Records shown:
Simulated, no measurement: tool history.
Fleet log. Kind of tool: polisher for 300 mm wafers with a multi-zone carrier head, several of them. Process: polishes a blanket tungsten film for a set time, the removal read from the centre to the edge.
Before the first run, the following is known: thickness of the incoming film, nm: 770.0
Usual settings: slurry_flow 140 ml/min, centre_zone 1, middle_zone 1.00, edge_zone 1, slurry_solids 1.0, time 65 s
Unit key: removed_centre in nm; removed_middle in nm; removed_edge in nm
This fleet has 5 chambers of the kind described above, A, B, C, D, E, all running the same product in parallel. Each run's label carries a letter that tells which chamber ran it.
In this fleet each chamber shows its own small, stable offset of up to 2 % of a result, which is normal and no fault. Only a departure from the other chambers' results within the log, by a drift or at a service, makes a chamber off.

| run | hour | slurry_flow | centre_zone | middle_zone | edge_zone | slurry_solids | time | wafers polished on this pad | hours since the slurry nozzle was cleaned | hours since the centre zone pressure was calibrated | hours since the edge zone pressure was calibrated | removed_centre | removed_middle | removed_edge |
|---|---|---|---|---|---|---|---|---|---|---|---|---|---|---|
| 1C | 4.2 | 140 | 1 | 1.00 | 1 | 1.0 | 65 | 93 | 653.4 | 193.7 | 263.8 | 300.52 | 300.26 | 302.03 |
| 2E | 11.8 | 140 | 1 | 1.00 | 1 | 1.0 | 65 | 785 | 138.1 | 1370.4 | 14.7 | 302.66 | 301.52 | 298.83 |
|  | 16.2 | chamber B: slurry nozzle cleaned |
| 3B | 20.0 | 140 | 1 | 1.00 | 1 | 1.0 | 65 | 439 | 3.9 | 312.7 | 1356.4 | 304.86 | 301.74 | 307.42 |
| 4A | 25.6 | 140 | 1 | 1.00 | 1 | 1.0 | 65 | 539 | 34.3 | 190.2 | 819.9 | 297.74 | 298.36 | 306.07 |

Brief: Start at the first line of the entries and stop at the line with "300.26 | 302.03 |". Retype each of those lines exactly, both ends included.

Task result:
Simulated, no measurement: tool history.
Fleet log. Kind of tool: polisher for 300 mm wafers with a multi-zone carrier head, several of them. Process: polishes a blanket tungsten film for a set time, the removal read from the centre to the edge.
Before the first run, the following is known: thickness of the incoming film, nm: 770.0
Usual settings: slurry_flow 140 ml/min, centre_zone 1, middle_zone 1.00, edge_zone 1, slurry_solids 1.0, time 65 s
Unit key: removed_centre in nm; removed_middle in nm; removed_edge in nm
This fleet has 5 chambers of the kind described above, A, B, C, D, E, all running the same product in parallel. Each run's label carries a letter that tells which chamber ran it.
In this fleet each chamber shows its own small, stable offset of up to 2 % of a result, which is normal and no fault. Only a departure from the other chambers' results within the log, by a drift or at a service, makes a chamber off.

| run | hour | slurry_flow | centre_zone | middle_zone | edge_zone | slurry_solids | time | wafers polished on this pad | hours since the slurry nozzle was cleaned | hours since the centre zone pressure was calibrated | hours since the edge zone pressure was calibrated | removed_centre | removed_middle | removed_edge |
|---|---|---|---|---|---|---|---|---|---|---|---|---|---|---|
| 1C | 4.2 | 140 | 1 | 1.00 | 1 | 1.0 | 65 | 93 | 653.4 | 193.7 | 263.8 | 300.52 | 300.26 | 302.03 |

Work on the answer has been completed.